(AVAILABLE DATA):
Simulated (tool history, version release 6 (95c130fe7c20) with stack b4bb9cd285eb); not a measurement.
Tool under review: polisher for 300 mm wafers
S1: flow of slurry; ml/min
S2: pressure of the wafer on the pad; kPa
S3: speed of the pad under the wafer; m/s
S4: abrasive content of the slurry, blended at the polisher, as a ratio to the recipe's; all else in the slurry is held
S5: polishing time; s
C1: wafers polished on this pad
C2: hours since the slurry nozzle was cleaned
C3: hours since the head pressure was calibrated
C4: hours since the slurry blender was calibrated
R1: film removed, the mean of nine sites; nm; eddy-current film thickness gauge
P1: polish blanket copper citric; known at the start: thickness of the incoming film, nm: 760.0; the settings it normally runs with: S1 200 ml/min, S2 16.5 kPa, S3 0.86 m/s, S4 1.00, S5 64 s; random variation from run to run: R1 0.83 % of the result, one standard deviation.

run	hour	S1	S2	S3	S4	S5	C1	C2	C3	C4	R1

(TASK ITEM):
Could you write out, exactly as they stand, only the lines above that begin at the line with "S1: flow of slurry; ml/min" and stop after the line with "R1: film removed, the"?

(EXERCISE SOLUTION):
S1: flow of slurry; ml/min
S2: pressure of the wafer on the pad; kPa
S3: speed of the pad under the wafer; m/s
S4: abrasive content of the slurry, blended at the polisher, as a ratio to the recipe's; all else in the slurry is held
S5: polishing time; s
C1: wafers polished on this pad
C2: hours since the slurry nozzle was cleaned
C3: hours since the head pressure was calibrated
C4: hours since the slurry blender was calibrated
R1: film removed, the mean of nine sites; nm; eddy-current film thickness gauge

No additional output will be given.